Supplied records:
[Start of Attachment]

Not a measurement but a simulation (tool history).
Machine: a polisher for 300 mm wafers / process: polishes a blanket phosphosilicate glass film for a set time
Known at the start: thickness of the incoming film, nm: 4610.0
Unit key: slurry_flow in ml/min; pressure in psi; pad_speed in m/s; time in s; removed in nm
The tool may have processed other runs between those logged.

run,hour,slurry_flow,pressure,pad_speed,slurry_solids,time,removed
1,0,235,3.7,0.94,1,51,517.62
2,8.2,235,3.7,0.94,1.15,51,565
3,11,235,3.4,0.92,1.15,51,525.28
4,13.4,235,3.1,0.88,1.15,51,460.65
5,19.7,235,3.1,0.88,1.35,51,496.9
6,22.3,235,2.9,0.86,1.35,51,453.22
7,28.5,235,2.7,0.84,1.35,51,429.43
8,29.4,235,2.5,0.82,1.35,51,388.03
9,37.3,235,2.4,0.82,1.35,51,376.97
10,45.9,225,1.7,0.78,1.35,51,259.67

[End of Attachment]

Assignment: Begin at the line that has "Unit key: slurry_flow" in the entries above; stop after the line that has "2,8.2,235,3.7,0.94,1.15,51,565". Transcribe exactly those lines and no others.

Your solution:
Unit key: slurry_flow in ml/min; pressure in psi; pad_speed in m/s; time in s; removed in nm
The tool may have processed other runs between those logged.

run,hour,slurry_flow,pressure,pad_speed,slurry_solids,time,removed
1,0,235,3.7,0.94,1,51,517.62
2,8.2,235,3.7,0.94,1.15,51,565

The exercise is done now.